| DATA UNDER STUDY |
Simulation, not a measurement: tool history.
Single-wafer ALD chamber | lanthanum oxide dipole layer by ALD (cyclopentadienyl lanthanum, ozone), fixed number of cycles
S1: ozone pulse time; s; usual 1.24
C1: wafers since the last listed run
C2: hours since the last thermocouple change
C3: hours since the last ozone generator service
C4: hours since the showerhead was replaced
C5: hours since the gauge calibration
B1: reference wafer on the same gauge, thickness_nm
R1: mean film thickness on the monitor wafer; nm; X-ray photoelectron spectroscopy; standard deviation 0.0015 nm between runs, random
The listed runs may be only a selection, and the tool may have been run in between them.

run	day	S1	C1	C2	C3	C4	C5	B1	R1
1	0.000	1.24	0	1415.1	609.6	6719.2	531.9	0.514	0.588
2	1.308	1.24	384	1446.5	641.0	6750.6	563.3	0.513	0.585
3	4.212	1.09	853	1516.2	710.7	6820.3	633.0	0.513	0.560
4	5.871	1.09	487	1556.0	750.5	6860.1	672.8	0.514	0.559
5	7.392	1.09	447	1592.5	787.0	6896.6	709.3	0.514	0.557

| TASK ITEM |
Every entry should be printed again exactly as it stands.

| REPLY |
Simulation, not a measurement: tool history.
Single-wafer ALD chamber | lanthanum oxide dipole layer by ALD (cyclopentadienyl lanthanum, ozone), fixed number of cycles
S1: ozone pulse time; s; usual 1.24
C1: wafers since the last listed run
C2: hours since the last thermocouple change
C3: hours since the last ozone generator service
C4: hours since the showerhead was replaced
C5: hours since the gauge calibration
B1: reference wafer on the same gauge, thickness_nm
R1: mean film thickness on the monitor wafer; nm; X-ray photoelectron spectroscopy; standard deviation 0.0015 nm between runs, random
The listed runs may be only a selection, and the tool may have been run in between them.

run	day	S1	C1	C2	C3	C4	C5	B1	R1
1	0.000	1.24	0	1415.1	609.6	6719.2	531.9	0.514	0.588
2	1.308	1.24	384	1446.5	641.0	6750.6	563.3	0.513	0.585
3	4.212	1.09	853	1516.2	710.7	6820.3	633.0	0.513	0.560
4	5.871	1.09	487	1556.0	750.5	6860.1	672.8	0.514	0.559
5	7.392	1.09	447	1592.5	787.0	6896.6	709.3	0.514	0.557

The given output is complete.